Starting at the first line of the data below, retype every line up to and including the one containing "lines or trenches.".

###

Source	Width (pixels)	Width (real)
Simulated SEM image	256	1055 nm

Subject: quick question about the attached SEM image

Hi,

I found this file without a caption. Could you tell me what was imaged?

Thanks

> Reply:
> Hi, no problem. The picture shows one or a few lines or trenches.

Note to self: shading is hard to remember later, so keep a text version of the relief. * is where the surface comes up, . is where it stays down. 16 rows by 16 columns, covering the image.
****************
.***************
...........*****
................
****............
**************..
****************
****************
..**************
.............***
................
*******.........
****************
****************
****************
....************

###

* _EXERCISE ANSWER_:
Source	Width (pixels)	Width (real)
Simulated SEM image	256	1055 nm

Subject: quick question about the attached SEM image

Hi,

I found this file without a caption. Could you tell me what was imaged?

Thanks

> Reply:
> Hi, no problem. The picture shows one or a few lines or trenches.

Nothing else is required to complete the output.